(Data supplied begins)
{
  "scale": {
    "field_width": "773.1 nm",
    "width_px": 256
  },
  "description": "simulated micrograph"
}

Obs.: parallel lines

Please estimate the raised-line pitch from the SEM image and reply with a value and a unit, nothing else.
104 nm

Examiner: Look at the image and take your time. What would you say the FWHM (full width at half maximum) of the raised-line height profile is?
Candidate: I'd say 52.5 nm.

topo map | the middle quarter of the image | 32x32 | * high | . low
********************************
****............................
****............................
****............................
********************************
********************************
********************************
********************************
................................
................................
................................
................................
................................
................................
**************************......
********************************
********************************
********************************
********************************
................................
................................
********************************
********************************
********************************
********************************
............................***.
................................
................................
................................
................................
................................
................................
(Data supplied ends)

* **Work item**
Could you retype exactly the lines from the first one of the records through the line containing "Examiner: Look at", both included, and nothing more?

* **Written answer**
{
  "scale": {
    "field_width": "773.1 nm",
    "width_px": 256
  },
  "description": "simulated micrograph"
}

Obs.: parallel lines

Please estimate the raised-line pitch from the SEM image and reply with a value and a unit, nothing else.
104 nm

Examiner: Look at the image and take your time. What would you say the FWHM (full width at half maximum) of the raised-line height profile is?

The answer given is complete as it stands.